Extracted records:
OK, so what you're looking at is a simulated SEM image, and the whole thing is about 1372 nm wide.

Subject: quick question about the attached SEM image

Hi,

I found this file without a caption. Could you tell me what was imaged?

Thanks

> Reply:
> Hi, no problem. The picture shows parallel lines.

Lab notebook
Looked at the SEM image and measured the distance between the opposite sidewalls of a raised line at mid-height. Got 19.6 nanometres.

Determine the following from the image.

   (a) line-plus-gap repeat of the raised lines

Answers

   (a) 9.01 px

Action item: All of the material above needs to be transcribed verbatim.

Answer box:
OK, so what you're looking at is a simulated SEM image, and the whole thing is about 1372 nm wide.

Subject: quick question about the attached SEM image

Hi,

I found this file without a caption. Could you tell me what was imaged?

Thanks

> Reply:
> Hi, no problem. The picture shows parallel lines.

Lab notebook
Looked at the SEM image and measured the distance between the opposite sidewalls of a raised line at mid-height. Got 19.6 nanometres.

Determine the following from the image.

   (a) line-plus-gap repeat of the raised lines

Answers

   (a) 9.01 px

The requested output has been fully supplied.